## Data
::::

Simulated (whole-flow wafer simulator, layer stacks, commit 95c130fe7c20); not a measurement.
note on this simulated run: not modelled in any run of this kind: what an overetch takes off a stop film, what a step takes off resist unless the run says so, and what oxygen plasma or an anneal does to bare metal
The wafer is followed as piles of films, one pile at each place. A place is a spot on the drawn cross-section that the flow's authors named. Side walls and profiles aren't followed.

::::

Every record above needs to be copied exactly.

## Task result
Simulated (whole-flow wafer simulator, layer stacks, commit 95c130fe7c20); not a measurement.
note on this simulated run: not modelled in any run of this kind: what an overetch takes off a stop film, what a step takes off resist unless the run says so, and what oxygen plasma or an anneal does to bare metal
The wafer is followed as piles of films, one pile at each place. A place is a spot on the drawn cross-section that the flow's authors named. Side walls and profiles aren't followed.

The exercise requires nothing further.